### ASSIGNED TASK
Lines from the top of the entries through the line that has "We display cut, a" must be duplicated exactly, and no others.

*** Opening of PROVIDED INFORMATION ***

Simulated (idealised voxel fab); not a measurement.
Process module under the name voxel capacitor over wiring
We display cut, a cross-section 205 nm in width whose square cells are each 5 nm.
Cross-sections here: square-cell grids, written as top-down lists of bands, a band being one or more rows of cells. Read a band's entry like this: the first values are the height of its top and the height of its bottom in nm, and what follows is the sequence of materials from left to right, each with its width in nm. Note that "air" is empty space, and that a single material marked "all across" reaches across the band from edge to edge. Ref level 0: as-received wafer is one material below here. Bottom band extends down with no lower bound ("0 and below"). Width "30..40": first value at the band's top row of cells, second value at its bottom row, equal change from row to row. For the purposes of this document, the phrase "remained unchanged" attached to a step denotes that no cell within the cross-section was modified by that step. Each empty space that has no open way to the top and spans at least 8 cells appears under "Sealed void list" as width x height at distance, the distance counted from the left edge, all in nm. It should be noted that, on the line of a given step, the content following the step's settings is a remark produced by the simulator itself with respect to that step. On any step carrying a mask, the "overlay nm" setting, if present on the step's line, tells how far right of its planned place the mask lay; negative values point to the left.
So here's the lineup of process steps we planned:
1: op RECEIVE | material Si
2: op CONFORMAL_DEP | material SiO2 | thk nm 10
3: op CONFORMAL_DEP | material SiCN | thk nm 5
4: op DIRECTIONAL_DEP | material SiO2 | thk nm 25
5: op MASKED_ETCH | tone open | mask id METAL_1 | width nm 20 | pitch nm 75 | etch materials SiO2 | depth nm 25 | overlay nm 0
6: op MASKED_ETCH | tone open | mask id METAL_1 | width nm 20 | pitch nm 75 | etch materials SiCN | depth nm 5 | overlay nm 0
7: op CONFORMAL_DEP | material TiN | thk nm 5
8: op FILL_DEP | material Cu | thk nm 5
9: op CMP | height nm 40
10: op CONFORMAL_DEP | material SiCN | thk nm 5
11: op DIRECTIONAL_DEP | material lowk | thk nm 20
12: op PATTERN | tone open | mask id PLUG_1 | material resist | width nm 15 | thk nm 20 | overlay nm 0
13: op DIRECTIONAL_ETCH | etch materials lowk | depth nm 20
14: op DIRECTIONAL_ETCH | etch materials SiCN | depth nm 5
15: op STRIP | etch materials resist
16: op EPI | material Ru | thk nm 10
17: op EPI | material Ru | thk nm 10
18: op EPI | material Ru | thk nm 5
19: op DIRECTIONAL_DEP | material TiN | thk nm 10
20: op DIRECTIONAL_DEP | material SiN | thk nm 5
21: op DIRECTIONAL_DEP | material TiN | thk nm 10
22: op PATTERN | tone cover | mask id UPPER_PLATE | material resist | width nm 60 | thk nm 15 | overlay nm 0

*** Close of PROVIDED INFORMATION ***

### TASK SOLUTION
Simulated (idealised voxel fab); not a measurement.
Process module under the name voxel capacitor over wiring
We display cut, a cross-section 205 nm in width whose square cells are each 5 nm.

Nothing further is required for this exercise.